________________________
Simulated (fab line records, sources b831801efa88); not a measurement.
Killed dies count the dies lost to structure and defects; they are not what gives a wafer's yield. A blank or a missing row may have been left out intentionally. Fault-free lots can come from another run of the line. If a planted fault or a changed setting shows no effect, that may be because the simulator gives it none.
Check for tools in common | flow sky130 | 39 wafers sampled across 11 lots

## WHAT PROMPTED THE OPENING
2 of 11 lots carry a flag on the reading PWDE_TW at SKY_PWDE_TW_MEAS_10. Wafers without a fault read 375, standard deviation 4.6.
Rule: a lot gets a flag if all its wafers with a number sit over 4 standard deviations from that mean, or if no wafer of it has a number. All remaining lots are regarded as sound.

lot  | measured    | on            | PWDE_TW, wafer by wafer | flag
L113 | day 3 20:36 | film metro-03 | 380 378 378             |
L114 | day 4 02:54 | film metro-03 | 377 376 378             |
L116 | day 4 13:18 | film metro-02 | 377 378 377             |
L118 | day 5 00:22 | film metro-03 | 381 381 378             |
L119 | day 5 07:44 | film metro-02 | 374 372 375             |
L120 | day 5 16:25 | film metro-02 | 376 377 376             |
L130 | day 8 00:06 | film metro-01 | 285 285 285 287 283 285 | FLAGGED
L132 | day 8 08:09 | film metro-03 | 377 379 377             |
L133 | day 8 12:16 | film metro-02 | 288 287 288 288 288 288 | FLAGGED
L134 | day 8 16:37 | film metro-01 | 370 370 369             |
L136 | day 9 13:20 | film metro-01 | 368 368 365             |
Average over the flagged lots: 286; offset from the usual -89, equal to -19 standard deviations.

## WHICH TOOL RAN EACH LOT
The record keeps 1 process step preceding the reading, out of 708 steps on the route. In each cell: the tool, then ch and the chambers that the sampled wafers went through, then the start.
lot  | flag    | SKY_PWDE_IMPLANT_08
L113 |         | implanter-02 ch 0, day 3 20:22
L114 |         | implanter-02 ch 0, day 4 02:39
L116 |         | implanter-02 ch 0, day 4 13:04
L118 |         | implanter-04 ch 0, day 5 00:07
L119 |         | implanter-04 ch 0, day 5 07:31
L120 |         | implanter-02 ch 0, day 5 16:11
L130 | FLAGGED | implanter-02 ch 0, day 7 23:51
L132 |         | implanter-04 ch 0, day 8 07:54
________________________

ASSIGNMENT
Please output exactly the lines between the one holding "day 5 16:11" and the one holding "L130 | FLAGGED" in the records above, inclusive, and nothing more.

RESPONSE BOX
L120 |         | implanter-02 ch 0, day 5 16:11
L130 | FLAGGED | implanter-02 ch 0, day 7 23:51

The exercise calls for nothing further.